Activity:
Reproduce the records in full. Alter nothing.

Data:
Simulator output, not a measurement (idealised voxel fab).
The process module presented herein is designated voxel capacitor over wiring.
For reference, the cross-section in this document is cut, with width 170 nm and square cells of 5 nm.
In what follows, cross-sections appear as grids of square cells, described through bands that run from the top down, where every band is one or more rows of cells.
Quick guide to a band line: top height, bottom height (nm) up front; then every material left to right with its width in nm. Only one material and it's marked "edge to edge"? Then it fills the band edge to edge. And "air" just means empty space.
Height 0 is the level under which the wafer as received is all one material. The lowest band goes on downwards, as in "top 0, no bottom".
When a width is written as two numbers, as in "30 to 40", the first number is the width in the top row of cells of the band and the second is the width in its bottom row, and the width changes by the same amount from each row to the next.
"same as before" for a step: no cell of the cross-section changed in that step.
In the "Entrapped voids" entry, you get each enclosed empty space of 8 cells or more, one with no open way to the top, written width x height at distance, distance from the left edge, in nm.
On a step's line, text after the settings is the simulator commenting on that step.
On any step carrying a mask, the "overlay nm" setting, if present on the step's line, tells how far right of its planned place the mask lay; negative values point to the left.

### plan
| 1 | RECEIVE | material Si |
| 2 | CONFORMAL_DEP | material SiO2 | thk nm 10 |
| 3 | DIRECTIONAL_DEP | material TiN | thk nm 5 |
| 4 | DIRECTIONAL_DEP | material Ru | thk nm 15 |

Your response:
Simulator output, not a measurement (idealised voxel fab).
The process module presented herein is designated voxel capacitor over wiring.
For reference, the cross-section in this document is cut, with width 170 nm and square cells of 5 nm.
In what follows, cross-sections appear as grids of square cells, described through bands that run from the top down, where every band is one or more rows of cells.
Quick guide to a band line: top height, bottom height (nm) up front; then every material left to right with its width in nm. Only one material and it's marked "edge to edge"? Then it fills the band edge to edge. And "air" just means empty space.
Height 0 is the level under which the wafer as received is all one material. The lowest band goes on downwards, as in "top 0, no bottom".
When a width is written as two numbers, as in "30 to 40", the first number is the width in the top row of cells of the band and the second is the width in its bottom row, and the width changes by the same amount from each row to the next.
"same as before" for a step: no cell of the cross-section changed in that step.
In the "Entrapped voids" entry, you get each enclosed empty space of 8 cells or more, one with no open way to the top, written width x height at distance, distance from the left edge, in nm.
On a step's line, text after the settings is the simulator commenting on that step.
On any step carrying a mask, the "overlay nm" setting, if present on the step's line, tells how far right of its planned place the mask lay; negative values point to the left.

### plan
| 1 | RECEIVE | material Si |
| 2 | CONFORMAL_DEP | material SiO2 | thk nm 10 |
| 3 | DIRECTIONAL_DEP | material TiN | thk nm 5 |
| 4 | DIRECTIONAL_DEP | material Ru | thk nm 15 |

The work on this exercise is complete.